Brief:
Give back, exactly as written, the lines from the beginning of the listing through the one that contains "375.39 | 377.44 |".

### Extracted material

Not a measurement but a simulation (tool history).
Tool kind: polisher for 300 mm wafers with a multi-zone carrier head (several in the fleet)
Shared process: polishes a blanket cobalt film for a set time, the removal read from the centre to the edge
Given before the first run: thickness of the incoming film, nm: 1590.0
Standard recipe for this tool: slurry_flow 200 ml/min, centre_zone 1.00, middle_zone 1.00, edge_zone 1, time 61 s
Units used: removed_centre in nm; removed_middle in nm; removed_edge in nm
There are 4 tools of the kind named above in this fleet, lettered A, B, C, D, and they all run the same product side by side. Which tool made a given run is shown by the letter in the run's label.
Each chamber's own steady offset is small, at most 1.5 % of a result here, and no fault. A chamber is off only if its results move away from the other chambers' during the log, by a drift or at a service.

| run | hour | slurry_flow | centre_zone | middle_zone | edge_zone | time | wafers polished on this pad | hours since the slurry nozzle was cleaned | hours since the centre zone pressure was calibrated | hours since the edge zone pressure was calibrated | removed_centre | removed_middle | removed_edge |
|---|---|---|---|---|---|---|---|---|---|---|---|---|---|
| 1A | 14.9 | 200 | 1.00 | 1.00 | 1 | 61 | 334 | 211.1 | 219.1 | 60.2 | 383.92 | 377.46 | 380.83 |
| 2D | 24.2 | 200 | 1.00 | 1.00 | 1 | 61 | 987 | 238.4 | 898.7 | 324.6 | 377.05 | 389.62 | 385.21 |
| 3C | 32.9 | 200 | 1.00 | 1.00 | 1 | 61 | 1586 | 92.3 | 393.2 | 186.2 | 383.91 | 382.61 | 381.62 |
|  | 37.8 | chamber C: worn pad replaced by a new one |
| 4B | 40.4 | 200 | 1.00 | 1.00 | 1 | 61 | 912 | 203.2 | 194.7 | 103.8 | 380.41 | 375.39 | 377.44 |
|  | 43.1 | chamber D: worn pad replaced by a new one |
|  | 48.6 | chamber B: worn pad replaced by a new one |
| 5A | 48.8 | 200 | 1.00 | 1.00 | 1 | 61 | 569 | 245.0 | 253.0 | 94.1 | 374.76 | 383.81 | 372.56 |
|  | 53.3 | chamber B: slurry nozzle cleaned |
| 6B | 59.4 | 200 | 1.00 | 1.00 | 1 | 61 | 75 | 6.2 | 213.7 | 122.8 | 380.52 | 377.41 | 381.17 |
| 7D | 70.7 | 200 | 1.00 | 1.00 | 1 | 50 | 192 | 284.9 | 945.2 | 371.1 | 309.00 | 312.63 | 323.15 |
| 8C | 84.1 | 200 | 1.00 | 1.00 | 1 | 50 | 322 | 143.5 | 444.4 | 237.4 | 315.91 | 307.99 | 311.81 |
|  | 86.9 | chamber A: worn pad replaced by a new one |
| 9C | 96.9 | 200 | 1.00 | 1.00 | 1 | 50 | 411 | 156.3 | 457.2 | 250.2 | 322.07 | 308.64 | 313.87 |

######

Expected answer:
Not a measurement but a simulation (tool history).
Tool kind: polisher for 300 mm wafers with a multi-zone carrier head (several in the fleet)
Shared process: polishes a blanket cobalt film for a set time, the removal read from the centre to the edge
Given before the first run: thickness of the incoming film, nm: 1590.0
Standard recipe for this tool: slurry_flow 200 ml/min, centre_zone 1.00, middle_zone 1.00, edge_zone 1, time 61 s
Units used: removed_centre in nm; removed_middle in nm; removed_edge in nm
There are 4 tools of the kind named above in this fleet, lettered A, B, C, D, and they all run the same product side by side. Which tool made a given run is shown by the letter in the run's label.
Each chamber's own steady offset is small, at most 1.5 % of a result here, and no fault. A chamber is off only if its results move away from the other chambers' during the log, by a drift or at a service.

| run | hour | slurry_flow | centre_zone | middle_zone | edge_zone | time | wafers polished on this pad | hours since the slurry nozzle was cleaned | hours since the centre zone pressure was calibrated | hours since the edge zone pressure was calibrated | removed_centre | removed_middle | removed_edge |
|---|---|---|---|---|---|---|---|---|---|---|---|---|---|
| 1A | 14.9 | 200 | 1.00 | 1.00 | 1 | 61 | 334 | 211.1 | 219.1 | 60.2 | 383.92 | 377.46 | 380.83 |
| 2D | 24.2 | 200 | 1.00 | 1.00 | 1 | 61 | 987 | 238.4 | 898.7 | 324.6 | 377.05 | 389.62 | 385.21 |
| 3C | 32.9 | 200 | 1.00 | 1.00 | 1 | 61 | 1586 | 92.3 | 393.2 | 186.2 | 383.91 | 382.61 | 381.62 |
|  | 37.8 | chamber C: worn pad replaced by a new one |
| 4B | 40.4 | 200 | 1.00 | 1.00 | 1 | 61 | 912 | 203.2 | 194.7 | 103.8 | 380.41 | 375.39 | 377.44 |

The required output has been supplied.